DATA SHOWN ->

---------------

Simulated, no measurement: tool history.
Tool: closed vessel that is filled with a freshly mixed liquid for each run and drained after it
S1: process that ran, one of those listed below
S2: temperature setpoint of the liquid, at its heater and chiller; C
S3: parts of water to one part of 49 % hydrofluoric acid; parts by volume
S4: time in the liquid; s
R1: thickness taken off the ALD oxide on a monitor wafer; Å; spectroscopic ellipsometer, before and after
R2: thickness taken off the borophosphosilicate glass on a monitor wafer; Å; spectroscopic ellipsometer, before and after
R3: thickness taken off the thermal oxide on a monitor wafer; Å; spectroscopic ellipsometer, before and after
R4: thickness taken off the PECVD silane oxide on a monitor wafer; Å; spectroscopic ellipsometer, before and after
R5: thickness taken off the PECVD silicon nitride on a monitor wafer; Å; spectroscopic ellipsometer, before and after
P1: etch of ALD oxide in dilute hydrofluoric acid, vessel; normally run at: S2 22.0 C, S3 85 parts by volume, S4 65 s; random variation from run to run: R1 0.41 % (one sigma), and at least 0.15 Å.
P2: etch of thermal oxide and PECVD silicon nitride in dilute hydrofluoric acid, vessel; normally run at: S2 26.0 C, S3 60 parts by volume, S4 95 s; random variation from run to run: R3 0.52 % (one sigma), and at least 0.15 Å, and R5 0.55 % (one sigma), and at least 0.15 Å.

---------------

ACTION ITEM ->
An exact copy of all the records is the only acceptable answer.

RESPONSE AREA ->
Simulated, no measurement: tool history.
Tool: closed vessel that is filled with a freshly mixed liquid for each run and drained after it
S1: process that ran, one of those listed below
S2: temperature setpoint of the liquid, at its heater and chiller; C
S3: parts of water to one part of 49 % hydrofluoric acid; parts by volume
S4: time in the liquid; s
R1: thickness taken off the ALD oxide on a monitor wafer; Å; spectroscopic ellipsometer, before and after
R2: thickness taken off the borophosphosilicate glass on a monitor wafer; Å; spectroscopic ellipsometer, before and after
R3: thickness taken off the thermal oxide on a monitor wafer; Å; spectroscopic ellipsometer, before and after
R4: thickness taken off the PECVD silane oxide on a monitor wafer; Å; spectroscopic ellipsometer, before and after
R5: thickness taken off the PECVD silicon nitride on a monitor wafer; Å; spectroscopic ellipsometer, before and after
P1: etch of ALD oxide in dilute hydrofluoric acid, vessel; normally run at: S2 22.0 C, S3 85 parts by volume, S4 65 s; random variation from run to run: R1 0.41 % (one sigma), and at least 0.15 Å.
P2: etch of thermal oxide and PECVD silicon nitride in dilute hydrofluoric acid, vessel; normally run at: S2 26.0 C, S3 60 parts by volume, S4 95 s; random variation from run to run: R3 0.52 % (one sigma), and at least 0.15 Å, and R5 0.55 % (one sigma), and at least 0.15 Å.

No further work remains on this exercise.